=== Begin Enclosure ===

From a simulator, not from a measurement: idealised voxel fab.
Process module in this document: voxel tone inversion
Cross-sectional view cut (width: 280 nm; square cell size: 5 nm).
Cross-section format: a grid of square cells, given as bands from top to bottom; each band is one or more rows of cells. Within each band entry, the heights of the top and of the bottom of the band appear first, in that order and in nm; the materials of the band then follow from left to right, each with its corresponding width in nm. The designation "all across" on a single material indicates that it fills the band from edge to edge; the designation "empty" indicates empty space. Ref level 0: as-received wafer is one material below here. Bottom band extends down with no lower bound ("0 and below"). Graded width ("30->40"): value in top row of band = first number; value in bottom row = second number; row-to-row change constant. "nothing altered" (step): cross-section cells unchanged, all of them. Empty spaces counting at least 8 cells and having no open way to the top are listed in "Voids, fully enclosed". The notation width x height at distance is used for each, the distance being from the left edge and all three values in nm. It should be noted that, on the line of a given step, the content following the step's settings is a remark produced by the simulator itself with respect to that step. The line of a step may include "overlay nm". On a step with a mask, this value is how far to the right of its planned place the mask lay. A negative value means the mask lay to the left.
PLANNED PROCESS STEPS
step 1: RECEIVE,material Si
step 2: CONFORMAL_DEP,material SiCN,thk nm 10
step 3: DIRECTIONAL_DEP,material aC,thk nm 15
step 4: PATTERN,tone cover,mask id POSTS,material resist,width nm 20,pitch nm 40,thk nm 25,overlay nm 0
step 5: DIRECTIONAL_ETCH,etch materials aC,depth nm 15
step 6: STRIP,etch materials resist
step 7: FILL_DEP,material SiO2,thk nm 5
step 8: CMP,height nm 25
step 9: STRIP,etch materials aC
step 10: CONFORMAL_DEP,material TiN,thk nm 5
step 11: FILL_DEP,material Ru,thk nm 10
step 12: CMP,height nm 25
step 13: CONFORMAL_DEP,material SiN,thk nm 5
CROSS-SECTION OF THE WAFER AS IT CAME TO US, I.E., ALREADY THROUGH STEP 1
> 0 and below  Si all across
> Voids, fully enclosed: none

=== End Enclosure ===

- Action item -
From the top of the listing above, restate each line word for word up to and including the line with "Cross-sectional view cut"; add nothing else.

- Task result -
From a simulator, not from a measurement: idealised voxel fab.
Process module in this document: voxel tone inversion
Cross-sectional view cut (width: 280 nm; square cell size: 5 nm).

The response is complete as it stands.